▸ Work order: Between the line containing "Tool in this" and the line containing "S4: abrasive content" lies a run of lines; give that run again exactly, with both of those lines, and nothing else from the entries below.

▸ Entries provided:
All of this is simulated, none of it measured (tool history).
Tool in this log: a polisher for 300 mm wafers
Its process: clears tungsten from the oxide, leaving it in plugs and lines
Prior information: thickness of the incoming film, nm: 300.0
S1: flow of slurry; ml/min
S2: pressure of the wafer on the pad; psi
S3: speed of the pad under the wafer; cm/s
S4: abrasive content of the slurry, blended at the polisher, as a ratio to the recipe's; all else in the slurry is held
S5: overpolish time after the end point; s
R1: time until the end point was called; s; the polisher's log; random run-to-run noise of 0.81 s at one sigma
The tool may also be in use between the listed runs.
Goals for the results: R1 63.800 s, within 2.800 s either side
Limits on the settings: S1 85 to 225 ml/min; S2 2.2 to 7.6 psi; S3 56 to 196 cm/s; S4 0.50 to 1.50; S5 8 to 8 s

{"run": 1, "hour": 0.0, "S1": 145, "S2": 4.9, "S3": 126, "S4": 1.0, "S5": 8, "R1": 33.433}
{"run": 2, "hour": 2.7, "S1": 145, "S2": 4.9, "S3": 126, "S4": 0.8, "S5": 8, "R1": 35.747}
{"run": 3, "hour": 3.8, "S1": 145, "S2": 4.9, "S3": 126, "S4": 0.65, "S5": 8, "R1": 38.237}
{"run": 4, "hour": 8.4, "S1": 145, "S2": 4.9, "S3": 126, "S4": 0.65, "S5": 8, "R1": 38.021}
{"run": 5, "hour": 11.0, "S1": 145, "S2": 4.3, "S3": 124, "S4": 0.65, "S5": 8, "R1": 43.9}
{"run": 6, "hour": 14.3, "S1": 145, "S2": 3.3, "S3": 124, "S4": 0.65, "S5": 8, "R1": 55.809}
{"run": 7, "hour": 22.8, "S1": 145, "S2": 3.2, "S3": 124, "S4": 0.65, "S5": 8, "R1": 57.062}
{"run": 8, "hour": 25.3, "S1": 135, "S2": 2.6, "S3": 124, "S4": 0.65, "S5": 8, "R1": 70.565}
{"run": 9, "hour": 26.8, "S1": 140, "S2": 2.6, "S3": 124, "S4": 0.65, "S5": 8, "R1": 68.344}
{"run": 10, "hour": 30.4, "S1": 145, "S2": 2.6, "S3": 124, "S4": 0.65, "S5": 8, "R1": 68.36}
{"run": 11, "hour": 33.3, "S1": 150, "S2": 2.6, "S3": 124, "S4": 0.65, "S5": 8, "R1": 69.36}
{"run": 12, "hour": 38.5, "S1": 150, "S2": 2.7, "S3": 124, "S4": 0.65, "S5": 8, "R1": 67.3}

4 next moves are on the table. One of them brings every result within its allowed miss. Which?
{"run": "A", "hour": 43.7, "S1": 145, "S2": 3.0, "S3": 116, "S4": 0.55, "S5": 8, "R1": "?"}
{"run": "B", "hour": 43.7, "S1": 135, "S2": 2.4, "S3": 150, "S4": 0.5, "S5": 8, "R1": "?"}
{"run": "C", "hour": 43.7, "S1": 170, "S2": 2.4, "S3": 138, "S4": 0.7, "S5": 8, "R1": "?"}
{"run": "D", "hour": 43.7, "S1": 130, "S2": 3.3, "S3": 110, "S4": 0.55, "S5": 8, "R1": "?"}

▸ Task output:
Tool in this log: a polisher for 300 mm wafers
Its process: clears tungsten from the oxide, leaving it in plugs and lines
Prior information: thickness of the incoming film, nm: 300.0
S1: flow of slurry; ml/min
S2: pressure of the wafer on the pad; psi
S3: speed of the pad under the wafer; cm/s
S4: abrasive content of the slurry, blended at the polisher, as a ratio to the recipe's; all else in the slurry is held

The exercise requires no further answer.